DATASET EXCERPTS |
◆ ◆ ◆ ◆ ◆ ◆ ◆
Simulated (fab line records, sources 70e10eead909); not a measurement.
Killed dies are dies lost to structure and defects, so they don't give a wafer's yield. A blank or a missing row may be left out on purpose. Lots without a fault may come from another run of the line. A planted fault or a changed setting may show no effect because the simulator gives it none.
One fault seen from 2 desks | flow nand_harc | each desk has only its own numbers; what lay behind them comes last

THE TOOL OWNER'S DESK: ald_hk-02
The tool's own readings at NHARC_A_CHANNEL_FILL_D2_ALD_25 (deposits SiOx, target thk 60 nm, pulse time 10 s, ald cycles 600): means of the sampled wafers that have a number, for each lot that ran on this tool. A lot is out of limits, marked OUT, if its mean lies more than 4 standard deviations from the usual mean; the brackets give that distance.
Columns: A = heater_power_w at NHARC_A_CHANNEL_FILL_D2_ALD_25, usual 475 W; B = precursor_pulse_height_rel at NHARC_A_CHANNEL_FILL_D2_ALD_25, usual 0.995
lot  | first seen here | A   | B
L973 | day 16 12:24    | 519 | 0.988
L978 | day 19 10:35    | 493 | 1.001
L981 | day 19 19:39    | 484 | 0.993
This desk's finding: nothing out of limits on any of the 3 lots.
◆ ◆ ◆ ◆ ◆ ◆ ◆

Each line from the top of the material above, through the one that contains "L981 | day 19", should be restated word for word.

WRITTEN RESPONSE |
Simulated (fab line records, sources 70e10eead909); not a measurement.
Killed dies are dies lost to structure and defects, so they don't give a wafer's yield. A blank or a missing row may be left out on purpose. Lots without a fault may come from another run of the line. A planted fault or a changed setting may show no effect because the simulator gives it none.
One fault seen from 2 desks | flow nand_harc | each desk has only its own numbers; what lay behind them comes last

THE TOOL OWNER'S DESK: ald_hk-02
The tool's own readings at NHARC_A_CHANNEL_FILL_D2_ALD_25 (deposits SiOx, target thk 60 nm, pulse time 10 s, ald cycles 600): means of the sampled wafers that have a number, for each lot that ran on this tool. A lot is out of limits, marked OUT, if its mean lies more than 4 standard deviations from the usual mean; the brackets give that distance.
Columns: A = heater_power_w at NHARC_A_CHANNEL_FILL_D2_ALD_25, usual 475 W; B = precursor_pulse_height_rel at NHARC_A_CHANNEL_FILL_D2_ALD_25, usual 0.995
lot  | first seen here | A   | B
L973 | day 16 12:24    | 519 | 0.988
L978 | day 19 10:35    | 493 | 1.001
L981 | day 19 19:39    | 484 | 0.993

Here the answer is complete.